Action item = Set down, exactly as written, every line from the top of the records below to the line containing "This log comes", both ends included, and no others.

Excerpted data =
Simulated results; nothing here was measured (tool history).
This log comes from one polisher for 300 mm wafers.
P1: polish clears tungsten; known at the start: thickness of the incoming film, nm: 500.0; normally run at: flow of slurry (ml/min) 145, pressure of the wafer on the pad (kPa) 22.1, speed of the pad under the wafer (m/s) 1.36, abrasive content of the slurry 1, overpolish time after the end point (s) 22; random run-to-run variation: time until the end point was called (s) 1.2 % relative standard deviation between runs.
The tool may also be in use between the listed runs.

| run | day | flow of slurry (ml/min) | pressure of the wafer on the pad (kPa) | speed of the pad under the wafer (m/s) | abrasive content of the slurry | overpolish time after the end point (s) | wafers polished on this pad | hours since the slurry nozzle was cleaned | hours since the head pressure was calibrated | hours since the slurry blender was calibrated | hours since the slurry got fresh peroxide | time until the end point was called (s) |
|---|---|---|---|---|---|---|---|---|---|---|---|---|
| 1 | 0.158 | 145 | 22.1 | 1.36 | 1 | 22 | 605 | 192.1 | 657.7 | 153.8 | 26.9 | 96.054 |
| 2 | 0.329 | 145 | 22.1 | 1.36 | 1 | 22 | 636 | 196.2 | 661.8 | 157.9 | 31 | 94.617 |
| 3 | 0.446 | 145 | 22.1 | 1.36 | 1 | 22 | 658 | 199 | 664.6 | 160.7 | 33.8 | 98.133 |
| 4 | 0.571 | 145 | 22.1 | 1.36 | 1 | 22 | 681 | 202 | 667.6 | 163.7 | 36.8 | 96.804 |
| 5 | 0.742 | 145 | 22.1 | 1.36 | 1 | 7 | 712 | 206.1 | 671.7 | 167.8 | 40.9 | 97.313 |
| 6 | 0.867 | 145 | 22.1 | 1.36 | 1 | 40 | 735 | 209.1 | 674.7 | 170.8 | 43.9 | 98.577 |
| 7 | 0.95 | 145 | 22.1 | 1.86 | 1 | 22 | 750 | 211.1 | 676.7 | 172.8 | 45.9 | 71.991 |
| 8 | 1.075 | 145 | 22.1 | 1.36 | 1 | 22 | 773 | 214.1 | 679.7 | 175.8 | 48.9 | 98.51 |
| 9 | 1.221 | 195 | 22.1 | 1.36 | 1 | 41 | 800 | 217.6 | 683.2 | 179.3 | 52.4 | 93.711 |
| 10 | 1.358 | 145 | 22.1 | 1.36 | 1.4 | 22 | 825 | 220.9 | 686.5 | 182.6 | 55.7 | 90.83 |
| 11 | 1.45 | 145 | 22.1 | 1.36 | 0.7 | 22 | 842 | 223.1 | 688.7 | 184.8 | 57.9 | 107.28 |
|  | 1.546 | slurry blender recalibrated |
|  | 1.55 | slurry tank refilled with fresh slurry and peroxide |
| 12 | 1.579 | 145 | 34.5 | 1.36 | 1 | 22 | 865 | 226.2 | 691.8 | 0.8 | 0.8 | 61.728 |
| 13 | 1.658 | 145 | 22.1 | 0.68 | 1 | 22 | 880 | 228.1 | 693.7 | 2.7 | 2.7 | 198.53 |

Task output =
Simulated results; nothing here was measured (tool history).
This log comes from one polisher for 300 mm wafers.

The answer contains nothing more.